**Work order**:
The response has to be every entry, printed word for word.

(Beginning of Given information)
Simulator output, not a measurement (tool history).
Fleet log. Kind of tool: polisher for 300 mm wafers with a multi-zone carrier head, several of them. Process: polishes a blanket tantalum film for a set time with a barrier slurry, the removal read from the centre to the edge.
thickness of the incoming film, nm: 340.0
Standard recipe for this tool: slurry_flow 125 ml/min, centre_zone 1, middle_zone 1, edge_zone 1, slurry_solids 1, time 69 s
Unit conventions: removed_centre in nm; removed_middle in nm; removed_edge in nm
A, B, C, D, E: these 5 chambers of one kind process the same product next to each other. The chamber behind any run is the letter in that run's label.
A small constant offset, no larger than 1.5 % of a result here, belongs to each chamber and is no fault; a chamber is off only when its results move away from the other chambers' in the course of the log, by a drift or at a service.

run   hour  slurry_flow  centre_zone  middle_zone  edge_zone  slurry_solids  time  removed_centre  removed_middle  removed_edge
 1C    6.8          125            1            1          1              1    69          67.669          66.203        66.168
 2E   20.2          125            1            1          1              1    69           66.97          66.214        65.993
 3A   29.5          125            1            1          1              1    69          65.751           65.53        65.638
(End of Given information)

**Task result**:
Simulator output, not a measurement (tool history).
Fleet log. Kind of tool: polisher for 300 mm wafers with a multi-zone carrier head, several of them. Process: polishes a blanket tantalum film for a set time with a barrier slurry, the removal read from the centre to the edge.
thickness of the incoming film, nm: 340.0
Standard recipe for this tool: slurry_flow 125 ml/min, centre_zone 1, middle_zone 1, edge_zone 1, slurry_solids 1, time 69 s
Unit conventions: removed_centre in nm; removed_middle in nm; removed_edge in nm
A, B, C, D, E: these 5 chambers of one kind process the same product next to each other. The chamber behind any run is the letter in that run's label.
A small constant offset, no larger than 1.5 % of a result here, belongs to each chamber and is no fault; a chamber is off only when its results move away from the other chambers' in the course of the log, by a drift or at a service.

run   hour  slurry_flow  centre_zone  middle_zone  edge_zone  slurry_solids  time  removed_centre  removed_middle  removed_edge
 1C    6.8          125            1            1          1              1    69          67.669          66.203        66.168
 2E   20.2          125            1            1          1              1    69           66.97          66.214        65.993
 3A   29.5          125            1            1          1              1    69          65.751           65.53        65.638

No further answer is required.